◆ ◆ ◆ ◆
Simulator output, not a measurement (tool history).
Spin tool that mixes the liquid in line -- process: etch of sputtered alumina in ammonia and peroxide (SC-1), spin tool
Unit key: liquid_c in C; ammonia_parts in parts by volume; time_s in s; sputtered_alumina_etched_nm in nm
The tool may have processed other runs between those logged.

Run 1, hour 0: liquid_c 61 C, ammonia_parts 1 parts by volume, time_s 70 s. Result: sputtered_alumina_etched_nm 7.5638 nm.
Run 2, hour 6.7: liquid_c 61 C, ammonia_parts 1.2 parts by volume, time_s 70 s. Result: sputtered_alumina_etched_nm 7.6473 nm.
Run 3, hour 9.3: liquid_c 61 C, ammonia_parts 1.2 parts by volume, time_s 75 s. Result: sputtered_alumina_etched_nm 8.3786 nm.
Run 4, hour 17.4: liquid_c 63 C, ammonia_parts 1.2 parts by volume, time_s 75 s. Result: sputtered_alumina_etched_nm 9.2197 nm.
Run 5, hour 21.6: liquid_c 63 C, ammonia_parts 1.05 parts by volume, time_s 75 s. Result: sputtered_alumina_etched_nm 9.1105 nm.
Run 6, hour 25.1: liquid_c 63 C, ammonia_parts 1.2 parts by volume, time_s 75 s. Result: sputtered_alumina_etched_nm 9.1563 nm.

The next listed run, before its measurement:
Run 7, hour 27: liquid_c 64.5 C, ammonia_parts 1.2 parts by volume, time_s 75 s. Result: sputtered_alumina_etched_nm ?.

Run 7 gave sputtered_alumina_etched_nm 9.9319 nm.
◆ ◆ ◆ ◆

**Required action**
Your reply should hold only the lines from the first line of the records through the one with "Run 4, hour", reproduced word for word.

**Reply**
Simulator output, not a measurement (tool history).
Spin tool that mixes the liquid in line -- process: etch of sputtered alumina in ammonia and peroxide (SC-1), spin tool
Unit key: liquid_c in C; ammonia_parts in parts by volume; time_s in s; sputtered_alumina_etched_nm in nm
The tool may have processed other runs between those logged.

Run 1, hour 0: liquid_c 61 C, ammonia_parts 1 parts by volume, time_s 70 s. Result: sputtered_alumina_etched_nm 7.5638 nm.
Run 2, hour 6.7: liquid_c 61 C, ammonia_parts 1.2 parts by volume, time_s 70 s. Result: sputtered_alumina_etched_nm 7.6473 nm.
Run 3, hour 9.3: liquid_c 61 C, ammonia_parts 1.2 parts by volume, time_s 75 s. Result: sputtered_alumina_etched_nm 8.3786 nm.
Run 4, hour 17.4: liquid_c 63 C, ammonia_parts 1.2 parts by volume, time_s 75 s. Result: sputtered_alumina_etched_nm 9.2197 nm.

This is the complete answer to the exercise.